*** Begin section ***
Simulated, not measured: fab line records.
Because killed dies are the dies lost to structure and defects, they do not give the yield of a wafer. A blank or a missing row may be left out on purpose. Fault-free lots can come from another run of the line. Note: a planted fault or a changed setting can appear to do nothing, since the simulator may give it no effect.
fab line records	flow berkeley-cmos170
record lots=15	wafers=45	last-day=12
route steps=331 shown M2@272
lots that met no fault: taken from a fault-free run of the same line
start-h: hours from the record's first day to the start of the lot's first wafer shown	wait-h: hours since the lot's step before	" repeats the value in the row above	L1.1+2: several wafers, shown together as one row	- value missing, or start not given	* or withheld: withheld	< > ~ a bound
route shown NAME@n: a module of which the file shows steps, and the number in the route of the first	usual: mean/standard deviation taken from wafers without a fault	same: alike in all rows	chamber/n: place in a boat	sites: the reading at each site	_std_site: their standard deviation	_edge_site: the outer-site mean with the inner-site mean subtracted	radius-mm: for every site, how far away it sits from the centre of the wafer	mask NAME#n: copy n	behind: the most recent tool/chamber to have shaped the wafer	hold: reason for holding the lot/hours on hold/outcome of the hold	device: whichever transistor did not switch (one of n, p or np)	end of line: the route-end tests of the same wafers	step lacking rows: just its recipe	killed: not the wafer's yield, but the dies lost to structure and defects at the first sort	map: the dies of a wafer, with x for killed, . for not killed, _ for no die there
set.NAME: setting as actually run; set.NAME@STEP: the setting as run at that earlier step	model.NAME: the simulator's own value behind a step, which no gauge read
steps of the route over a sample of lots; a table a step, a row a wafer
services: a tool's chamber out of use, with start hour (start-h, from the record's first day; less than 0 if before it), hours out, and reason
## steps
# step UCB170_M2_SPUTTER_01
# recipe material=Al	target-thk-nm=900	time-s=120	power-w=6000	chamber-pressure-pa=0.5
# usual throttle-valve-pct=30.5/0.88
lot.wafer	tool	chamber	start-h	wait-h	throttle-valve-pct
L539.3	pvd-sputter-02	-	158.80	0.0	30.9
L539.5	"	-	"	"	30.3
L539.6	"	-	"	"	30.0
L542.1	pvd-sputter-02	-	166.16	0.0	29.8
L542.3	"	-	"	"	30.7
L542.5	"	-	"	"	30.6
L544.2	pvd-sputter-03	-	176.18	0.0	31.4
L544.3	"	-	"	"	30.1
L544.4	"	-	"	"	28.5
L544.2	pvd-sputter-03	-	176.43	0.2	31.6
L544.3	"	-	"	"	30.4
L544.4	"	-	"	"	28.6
*** End section ***

• WORK ITEM: When you reach the line containing "steps of the" in the data above, start copying exactly, and stop after the line containing "# step UCB170_M2_SPUTTER_01".

• YOUR SOLUTION:
steps of the route over a sample of lots; a table a step, a row a wafer
services: a tool's chamber out of use, with start hour (start-h, from the record's first day; less than 0 if before it), hours out, and reason
## steps
# step UCB170_M2_SPUTTER_01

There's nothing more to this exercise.